Required action:
Output the entries below exactly, from the first line to the line holding "Task: find the", both included.

Data extracts:
____________________

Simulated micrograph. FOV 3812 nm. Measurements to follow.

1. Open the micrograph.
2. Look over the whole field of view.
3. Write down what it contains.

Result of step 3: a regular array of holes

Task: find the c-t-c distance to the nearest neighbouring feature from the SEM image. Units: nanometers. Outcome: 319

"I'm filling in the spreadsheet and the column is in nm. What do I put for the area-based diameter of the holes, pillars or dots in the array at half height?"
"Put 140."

____________________

Written solution:
Simulated micrograph. FOV 3812 nm. Measurements to follow.

1. Open the micrograph.
2. Look over the whole field of view.
3. Write down what it contains.

Result of step 3: a regular array of holes

Task: find the c-t-c distance to the nearest neighbouring feature from the SEM image. Units: nanometers. Outcome: 319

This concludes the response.